Copy out exactly the lines below that run from the one holding "# day 12.354: head pressure recalibrated" to the one holding "12,22.883,315,15.2,86,1.00,32,445.1,242.6,347", keeping both of those lines and no others.

- - -
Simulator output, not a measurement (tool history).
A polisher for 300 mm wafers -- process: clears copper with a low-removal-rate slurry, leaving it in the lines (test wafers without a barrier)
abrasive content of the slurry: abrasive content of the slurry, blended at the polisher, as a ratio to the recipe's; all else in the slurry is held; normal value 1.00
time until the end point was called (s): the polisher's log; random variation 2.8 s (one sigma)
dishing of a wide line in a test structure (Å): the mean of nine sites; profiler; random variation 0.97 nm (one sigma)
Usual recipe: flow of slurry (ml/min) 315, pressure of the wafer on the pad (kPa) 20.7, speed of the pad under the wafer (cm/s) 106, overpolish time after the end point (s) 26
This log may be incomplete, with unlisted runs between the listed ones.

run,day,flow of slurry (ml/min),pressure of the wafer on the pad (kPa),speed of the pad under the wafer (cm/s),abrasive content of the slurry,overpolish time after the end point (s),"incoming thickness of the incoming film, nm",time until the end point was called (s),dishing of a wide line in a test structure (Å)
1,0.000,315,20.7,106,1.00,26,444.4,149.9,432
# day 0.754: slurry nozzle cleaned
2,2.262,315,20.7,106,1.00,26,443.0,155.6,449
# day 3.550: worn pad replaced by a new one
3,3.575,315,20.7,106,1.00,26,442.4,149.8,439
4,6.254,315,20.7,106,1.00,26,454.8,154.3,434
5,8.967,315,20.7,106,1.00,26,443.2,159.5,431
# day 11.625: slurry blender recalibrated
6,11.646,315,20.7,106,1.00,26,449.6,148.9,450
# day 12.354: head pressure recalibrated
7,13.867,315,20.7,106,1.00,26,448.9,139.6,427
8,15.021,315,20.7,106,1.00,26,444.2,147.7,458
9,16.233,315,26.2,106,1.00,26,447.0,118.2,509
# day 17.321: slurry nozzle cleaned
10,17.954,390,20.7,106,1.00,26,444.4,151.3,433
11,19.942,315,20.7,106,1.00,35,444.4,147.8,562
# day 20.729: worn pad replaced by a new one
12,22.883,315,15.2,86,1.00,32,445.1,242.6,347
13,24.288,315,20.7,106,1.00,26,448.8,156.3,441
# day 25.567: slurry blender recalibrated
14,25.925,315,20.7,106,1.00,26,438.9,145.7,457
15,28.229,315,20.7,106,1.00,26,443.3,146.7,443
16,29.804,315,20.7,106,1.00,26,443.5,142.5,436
- - -

* [Written solution]
# day 12.354: head pressure recalibrated
7,13.867,315,20.7,106,1.00,26,448.9,139.6,427
8,15.021,315,20.7,106,1.00,26,444.2,147.7,458
9,16.233,315,26.2,106,1.00,26,447.0,118.2,509
# day 17.321: slurry nozzle cleaned
10,17.954,390,20.7,106,1.00,26,444.4,151.3,433
11,19.942,315,20.7,106,1.00,35,444.4,147.8,562
# day 20.729: worn pad replaced by a new one
12,22.883,315,15.2,86,1.00,32,445.1,242.6,347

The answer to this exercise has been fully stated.